**Work instruction**
In the entries that follow, the lines from the one with "after a step's" through the one with "1 op RECEIVE | material Si" are the ones to write out, exactly and with both ends included. Nothing else should appear.

═══ Entries provided ═══

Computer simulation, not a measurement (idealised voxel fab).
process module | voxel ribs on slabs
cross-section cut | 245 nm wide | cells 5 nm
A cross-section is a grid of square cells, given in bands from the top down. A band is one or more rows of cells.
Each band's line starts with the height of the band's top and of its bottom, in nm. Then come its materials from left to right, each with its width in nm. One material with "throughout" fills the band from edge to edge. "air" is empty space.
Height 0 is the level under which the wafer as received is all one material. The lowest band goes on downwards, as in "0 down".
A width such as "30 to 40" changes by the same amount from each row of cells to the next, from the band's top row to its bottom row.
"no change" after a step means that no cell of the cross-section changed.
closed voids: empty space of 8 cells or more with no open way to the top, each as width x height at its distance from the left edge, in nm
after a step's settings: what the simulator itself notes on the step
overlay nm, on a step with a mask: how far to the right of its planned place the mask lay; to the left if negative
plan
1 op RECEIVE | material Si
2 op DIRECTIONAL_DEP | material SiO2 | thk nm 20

═══

**Answer area**
after a step's settings: what the simulator itself notes on the step
overlay nm, on a step with a mask: how far to the right of its planned place the mask lay; to the left if negative
plan
1 op RECEIVE | material Si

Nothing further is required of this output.